[[ Given information open ]]

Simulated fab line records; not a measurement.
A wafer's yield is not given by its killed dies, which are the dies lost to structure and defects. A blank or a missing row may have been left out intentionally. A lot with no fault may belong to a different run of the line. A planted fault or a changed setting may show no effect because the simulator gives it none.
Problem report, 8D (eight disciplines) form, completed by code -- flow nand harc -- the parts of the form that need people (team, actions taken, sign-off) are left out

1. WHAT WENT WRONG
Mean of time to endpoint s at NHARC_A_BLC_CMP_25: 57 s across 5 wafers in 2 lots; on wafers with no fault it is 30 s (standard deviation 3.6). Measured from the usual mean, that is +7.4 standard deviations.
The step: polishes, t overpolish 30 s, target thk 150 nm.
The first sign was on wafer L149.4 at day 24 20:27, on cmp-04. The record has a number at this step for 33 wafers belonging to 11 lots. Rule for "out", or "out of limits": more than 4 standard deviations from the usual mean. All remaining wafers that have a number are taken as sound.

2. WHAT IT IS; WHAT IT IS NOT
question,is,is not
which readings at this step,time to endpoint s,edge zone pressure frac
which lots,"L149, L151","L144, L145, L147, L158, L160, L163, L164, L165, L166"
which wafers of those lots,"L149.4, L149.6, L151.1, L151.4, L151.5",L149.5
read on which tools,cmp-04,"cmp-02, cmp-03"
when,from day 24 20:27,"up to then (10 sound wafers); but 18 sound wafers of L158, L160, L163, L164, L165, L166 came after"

[[ Given information closed ]]

Repeat back all of the material, character for character.

*Task output*:
Simulated fab line records; not a measurement.
A wafer's yield is not given by its killed dies, which are the dies lost to structure and defects. A blank or a missing row may have been left out intentionally. A lot with no fault may belong to a different run of the line. A planted fault or a changed setting may show no effect because the simulator gives it none.
Problem report, 8D (eight disciplines) form, completed by code -- flow nand harc -- the parts of the form that need people (team, actions taken, sign-off) are left out

1. WHAT WENT WRONG
Mean of time to endpoint s at NHARC_A_BLC_CMP_25: 57 s across 5 wafers in 2 lots; on wafers with no fault it is 30 s (standard deviation 3.6). Measured from the usual mean, that is +7.4 standard deviations.
The step: polishes, t overpolish 30 s, target thk 150 nm.
The first sign was on wafer L149.4 at day 24 20:27, on cmp-04. The record has a number at this step for 33 wafers belonging to 11 lots. Rule for "out", or "out of limits": more than 4 standard deviations from the usual mean. All remaining wafers that have a number are taken as sound.

2. WHAT IT IS; WHAT IT IS NOT
question,is,is not
which readings at this step,time to endpoint s,edge zone pressure frac
which lots,"L149, L151","L144, L145, L147, L158, L160, L163, L164, L165, L166"
which wafers of those lots,"L149.4, L149.6, L151.1, L151.4, L151.5",L149.5
read on which tools,cmp-04,"cmp-02, cmp-03"
when,from day 24 20:27,"up to then (10 sound wafers); but 18 sound wafers of L158, L160, L163, L164, L165, L166 came after"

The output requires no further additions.